■ ■ ■
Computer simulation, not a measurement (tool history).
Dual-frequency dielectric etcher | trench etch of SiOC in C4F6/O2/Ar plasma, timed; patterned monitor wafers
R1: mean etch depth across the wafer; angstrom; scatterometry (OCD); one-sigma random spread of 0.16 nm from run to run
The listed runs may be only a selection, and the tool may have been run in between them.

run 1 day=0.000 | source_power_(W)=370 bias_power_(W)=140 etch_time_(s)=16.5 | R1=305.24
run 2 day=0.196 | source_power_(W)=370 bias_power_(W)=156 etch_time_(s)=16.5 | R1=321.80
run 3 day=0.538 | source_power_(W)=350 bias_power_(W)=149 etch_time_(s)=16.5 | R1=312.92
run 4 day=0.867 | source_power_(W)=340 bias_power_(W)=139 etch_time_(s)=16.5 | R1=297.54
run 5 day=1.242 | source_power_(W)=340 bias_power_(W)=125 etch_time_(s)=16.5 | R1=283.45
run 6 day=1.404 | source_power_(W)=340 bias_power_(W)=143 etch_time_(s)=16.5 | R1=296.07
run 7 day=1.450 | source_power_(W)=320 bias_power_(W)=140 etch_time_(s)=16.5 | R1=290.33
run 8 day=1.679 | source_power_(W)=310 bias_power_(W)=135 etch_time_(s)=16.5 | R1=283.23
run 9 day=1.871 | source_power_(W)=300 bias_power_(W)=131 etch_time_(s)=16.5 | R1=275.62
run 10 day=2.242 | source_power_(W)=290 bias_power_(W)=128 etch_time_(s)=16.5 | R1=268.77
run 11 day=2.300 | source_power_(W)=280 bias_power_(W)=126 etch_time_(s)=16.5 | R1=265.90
■ ■ ■

**WORK ITEM**
Where the line with "run 2 day=0.196" ends, your copy should end too; please return exactly the lines from the first line of the data through it.

**EXPECTED ANSWER**
Computer simulation, not a measurement (tool history).
Dual-frequency dielectric etcher | trench etch of SiOC in C4F6/O2/Ar plasma, timed; patterned monitor wafers
R1: mean etch depth across the wafer; angstrom; scatterometry (OCD); one-sigma random spread of 0.16 nm from run to run
The listed runs may be only a selection, and the tool may have been run in between them.

run 1 day=0.000 | source_power_(W)=370 bias_power_(W)=140 etch_time_(s)=16.5 | R1=305.24
run 2 day=0.196 | source_power_(W)=370 bias_power_(W)=156 etch_time_(s)=16.5 | R1=321.80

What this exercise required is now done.